Supplied material:
--*--

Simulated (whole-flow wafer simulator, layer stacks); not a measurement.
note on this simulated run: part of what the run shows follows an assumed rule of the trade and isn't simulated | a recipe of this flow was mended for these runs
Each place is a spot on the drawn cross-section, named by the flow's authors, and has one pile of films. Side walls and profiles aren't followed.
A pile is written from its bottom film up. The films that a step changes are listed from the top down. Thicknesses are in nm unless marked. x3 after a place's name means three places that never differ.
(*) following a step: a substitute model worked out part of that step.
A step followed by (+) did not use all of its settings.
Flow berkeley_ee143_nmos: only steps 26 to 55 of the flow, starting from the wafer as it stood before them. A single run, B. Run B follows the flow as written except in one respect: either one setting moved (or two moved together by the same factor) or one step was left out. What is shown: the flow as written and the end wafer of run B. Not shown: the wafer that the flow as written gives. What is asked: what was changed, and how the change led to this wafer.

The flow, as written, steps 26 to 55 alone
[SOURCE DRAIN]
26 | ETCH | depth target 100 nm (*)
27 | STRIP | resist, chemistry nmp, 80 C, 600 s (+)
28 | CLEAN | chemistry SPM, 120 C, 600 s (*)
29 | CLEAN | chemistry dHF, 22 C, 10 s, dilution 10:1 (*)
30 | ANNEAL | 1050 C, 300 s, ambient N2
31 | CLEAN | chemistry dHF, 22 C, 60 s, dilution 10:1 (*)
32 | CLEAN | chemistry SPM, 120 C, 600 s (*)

--*--

Work task: Each record should be returned precisely as written.

Solution:
Simulated (whole-flow wafer simulator, layer stacks); not a measurement.
note on this simulated run: part of what the run shows follows an assumed rule of the trade and isn't simulated | a recipe of this flow was mended for these runs
Each place is a spot on the drawn cross-section, named by the flow's authors, and has one pile of films. Side walls and profiles aren't followed.
A pile is written from its bottom film up. The films that a step changes are listed from the top down. Thicknesses are in nm unless marked. x3 after a place's name means three places that never differ.
(*) following a step: a substitute model worked out part of that step.
A step followed by (+) did not use all of its settings.
Flow berkeley_ee143_nmos: only steps 26 to 55 of the flow, starting from the wafer as it stood before them. A single run, B. Run B follows the flow as written except in one respect: either one setting moved (or two moved together by the same factor) or one step was left out. What is shown: the flow as written and the end wafer of run B. Not shown: the wafer that the flow as written gives. What is asked: what was changed, and how the change led to this wafer.

The flow, as written, steps 26 to 55 alone
[SOURCE DRAIN]
26 | ETCH | depth target 100 nm (*)
27 | STRIP | resist, chemistry nmp, 80 C, 600 s (+)
28 | CLEAN | chemistry SPM, 120 C, 600 s (*)
29 | CLEAN | chemistry dHF, 22 C, 10 s, dilution 10:1 (*)
30 | ANNEAL | 1050 C, 300 s, ambient N2
31 | CLEAN | chemistry dHF, 22 C, 60 s, dilution 10:1 (*)
32 | CLEAN | chemistry SPM, 120 C, 600 s (*)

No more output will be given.